EXTRACTED DATA Start Marker

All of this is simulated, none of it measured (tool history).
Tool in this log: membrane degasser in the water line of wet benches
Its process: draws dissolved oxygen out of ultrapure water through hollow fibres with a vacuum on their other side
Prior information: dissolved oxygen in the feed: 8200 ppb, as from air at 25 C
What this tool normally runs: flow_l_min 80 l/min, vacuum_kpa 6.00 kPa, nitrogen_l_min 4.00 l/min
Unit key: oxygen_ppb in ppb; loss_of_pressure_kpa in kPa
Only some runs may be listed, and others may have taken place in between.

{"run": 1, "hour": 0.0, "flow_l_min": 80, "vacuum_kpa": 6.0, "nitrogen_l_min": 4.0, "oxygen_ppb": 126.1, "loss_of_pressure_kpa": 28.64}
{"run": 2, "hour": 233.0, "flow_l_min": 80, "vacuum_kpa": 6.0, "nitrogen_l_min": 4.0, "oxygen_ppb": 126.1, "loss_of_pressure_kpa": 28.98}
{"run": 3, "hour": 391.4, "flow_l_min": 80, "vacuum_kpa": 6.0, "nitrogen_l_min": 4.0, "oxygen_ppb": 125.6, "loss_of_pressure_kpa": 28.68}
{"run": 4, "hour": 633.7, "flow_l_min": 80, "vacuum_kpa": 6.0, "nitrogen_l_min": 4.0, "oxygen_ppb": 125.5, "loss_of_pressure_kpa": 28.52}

EXTRACTED DATA End Marker

* _ASSIGNED TASK_: Line by line, the data should be returned exactly as written.

* _RESPONSE BOX_:
All of this is simulated, none of it measured (tool history).
Tool in this log: membrane degasser in the water line of wet benches
Its process: draws dissolved oxygen out of ultrapure water through hollow fibres with a vacuum on their other side
Prior information: dissolved oxygen in the feed: 8200 ppb, as from air at 25 C
What this tool normally runs: flow_l_min 80 l/min, vacuum_kpa 6.00 kPa, nitrogen_l_min 4.00 l/min
Unit key: oxygen_ppb in ppb; loss_of_pressure_kpa in kPa
Only some runs may be listed, and others may have taken place in between.

{"run": 1, "hour": 0.0, "flow_l_min": 80, "vacuum_kpa": 6.0, "nitrogen_l_min": 4.0, "oxygen_ppb": 126.1, "loss_of_pressure_kpa": 28.64}
{"run": 2, "hour": 233.0, "flow_l_min": 80, "vacuum_kpa": 6.0, "nitrogen_l_min": 4.0, "oxygen_ppb": 126.1, "loss_of_pressure_kpa": 28.98}
{"run": 3, "hour": 391.4, "flow_l_min": 80, "vacuum_kpa": 6.0, "nitrogen_l_min": 4.0, "oxygen_ppb": 125.6, "loss_of_pressure_kpa": 28.68}
{"run": 4, "hour": 633.7, "flow_l_min": 80, "vacuum_kpa": 6.0, "nitrogen_l_min": 4.0, "oxygen_ppb": 125.5, "loss_of_pressure_kpa": 28.52}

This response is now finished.